DATA SECTION

......

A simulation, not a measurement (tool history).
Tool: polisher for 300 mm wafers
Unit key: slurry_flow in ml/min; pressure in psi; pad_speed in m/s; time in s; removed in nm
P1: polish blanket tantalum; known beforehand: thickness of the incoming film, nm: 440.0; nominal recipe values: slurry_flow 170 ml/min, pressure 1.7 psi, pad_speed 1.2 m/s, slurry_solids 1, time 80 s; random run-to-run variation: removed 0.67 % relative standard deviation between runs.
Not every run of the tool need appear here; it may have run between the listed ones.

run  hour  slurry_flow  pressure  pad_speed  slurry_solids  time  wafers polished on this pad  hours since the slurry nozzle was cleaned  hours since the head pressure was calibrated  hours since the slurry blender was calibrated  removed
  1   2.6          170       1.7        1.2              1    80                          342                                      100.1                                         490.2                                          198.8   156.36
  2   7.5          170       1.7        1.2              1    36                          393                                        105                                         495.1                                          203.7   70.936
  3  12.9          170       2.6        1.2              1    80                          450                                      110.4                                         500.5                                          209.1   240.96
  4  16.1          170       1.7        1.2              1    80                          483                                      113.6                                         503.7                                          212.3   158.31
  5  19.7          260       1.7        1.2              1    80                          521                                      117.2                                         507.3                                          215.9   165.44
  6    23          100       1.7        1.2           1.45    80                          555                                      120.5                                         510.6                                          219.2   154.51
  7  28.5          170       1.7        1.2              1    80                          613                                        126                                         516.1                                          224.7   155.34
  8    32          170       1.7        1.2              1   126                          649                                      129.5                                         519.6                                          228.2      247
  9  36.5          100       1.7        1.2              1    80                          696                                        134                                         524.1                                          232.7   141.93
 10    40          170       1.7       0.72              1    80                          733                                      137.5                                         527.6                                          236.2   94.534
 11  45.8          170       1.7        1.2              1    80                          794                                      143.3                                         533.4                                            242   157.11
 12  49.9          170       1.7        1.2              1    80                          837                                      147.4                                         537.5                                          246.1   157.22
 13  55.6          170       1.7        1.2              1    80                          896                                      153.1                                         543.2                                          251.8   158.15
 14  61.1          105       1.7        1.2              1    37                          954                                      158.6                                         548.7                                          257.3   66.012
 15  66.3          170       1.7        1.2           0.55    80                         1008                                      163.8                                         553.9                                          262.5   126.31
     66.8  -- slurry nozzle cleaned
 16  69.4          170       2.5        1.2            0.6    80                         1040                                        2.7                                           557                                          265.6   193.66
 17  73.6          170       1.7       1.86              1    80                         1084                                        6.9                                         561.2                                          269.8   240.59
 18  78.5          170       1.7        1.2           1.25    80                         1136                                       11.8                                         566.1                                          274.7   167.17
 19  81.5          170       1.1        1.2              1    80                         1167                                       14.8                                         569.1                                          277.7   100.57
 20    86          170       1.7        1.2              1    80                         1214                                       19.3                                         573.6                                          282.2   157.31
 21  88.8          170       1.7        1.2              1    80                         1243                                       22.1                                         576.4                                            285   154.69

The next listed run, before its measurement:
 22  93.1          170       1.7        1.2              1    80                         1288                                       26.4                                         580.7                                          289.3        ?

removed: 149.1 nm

......

REQUIREMENT
Set down the lines of the records exactly, from the first one through the line containing "Unit key: slurry_flow", and add nothing else.

RESPONSE BOX
A simulation, not a measurement (tool history).
Tool: polisher for 300 mm wafers
Unit key: slurry_flow in ml/min; pressure in psi; pad_speed in m/s; time in s; removed in nm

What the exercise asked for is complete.